* [Record excerpts]:

━━━━━━━━━━━━━━━━━━━━

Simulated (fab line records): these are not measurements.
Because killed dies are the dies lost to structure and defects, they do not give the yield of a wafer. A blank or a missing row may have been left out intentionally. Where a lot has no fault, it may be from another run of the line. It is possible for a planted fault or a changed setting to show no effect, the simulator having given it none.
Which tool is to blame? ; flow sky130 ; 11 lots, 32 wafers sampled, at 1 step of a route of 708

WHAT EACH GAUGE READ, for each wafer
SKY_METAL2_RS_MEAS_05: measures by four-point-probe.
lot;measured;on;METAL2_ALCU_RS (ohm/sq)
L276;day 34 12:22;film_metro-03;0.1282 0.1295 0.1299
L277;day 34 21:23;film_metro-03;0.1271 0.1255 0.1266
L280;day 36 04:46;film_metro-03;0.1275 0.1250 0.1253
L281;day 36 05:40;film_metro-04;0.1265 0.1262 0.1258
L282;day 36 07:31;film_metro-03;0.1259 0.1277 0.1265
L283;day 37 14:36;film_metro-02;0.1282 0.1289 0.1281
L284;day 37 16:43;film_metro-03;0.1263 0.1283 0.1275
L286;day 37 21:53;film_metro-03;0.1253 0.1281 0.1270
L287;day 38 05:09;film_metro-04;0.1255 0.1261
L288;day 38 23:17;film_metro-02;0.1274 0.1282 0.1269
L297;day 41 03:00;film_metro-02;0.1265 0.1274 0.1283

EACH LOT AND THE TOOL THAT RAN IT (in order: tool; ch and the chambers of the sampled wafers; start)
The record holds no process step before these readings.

━━━━━━━━━━━━━━━━━━━━

* [Requirement]: Each of the entries must be set down again exactly.

* [Result]:
Simulated (fab line records): these are not measurements.
Because killed dies are the dies lost to structure and defects, they do not give the yield of a wafer. A blank or a missing row may have been left out intentionally. Where a lot has no fault, it may be from another run of the line. It is possible for a planted fault or a changed setting to show no effect, the simulator having given it none.
Which tool is to blame? ; flow sky130 ; 11 lots, 32 wafers sampled, at 1 step of a route of 708

WHAT EACH GAUGE READ, for each wafer
SKY_METAL2_RS_MEAS_05: measures by four-point-probe.
lot;measured;on;METAL2_ALCU_RS (ohm/sq)
L276;day 34 12:22;film_metro-03;0.1282 0.1295 0.1299
L277;day 34 21:23;film_metro-03;0.1271 0.1255 0.1266
L280;day 36 04:46;film_metro-03;0.1275 0.1250 0.1253
L281;day 36 05:40;film_metro-04;0.1265 0.1262 0.1258
L282;day 36 07:31;film_metro-03;0.1259 0.1277 0.1265
L283;day 37 14:36;film_metro-02;0.1282 0.1289 0.1281
L284;day 37 16:43;film_metro-03;0.1263 0.1283 0.1275
L286;day 37 21:53;film_metro-03;0.1253 0.1281 0.1270
L287;day 38 05:09;film_metro-04;0.1255 0.1261
L288;day 38 23:17;film_metro-02;0.1274 0.1282 0.1269
L297;day 41 03:00;film_metro-02;0.1265 0.1274 0.1283

EACH LOT AND THE TOOL THAT RAN IT (in order: tool; ch and the chambers of the sampled wafers; start)
The record holds no process step before these readings.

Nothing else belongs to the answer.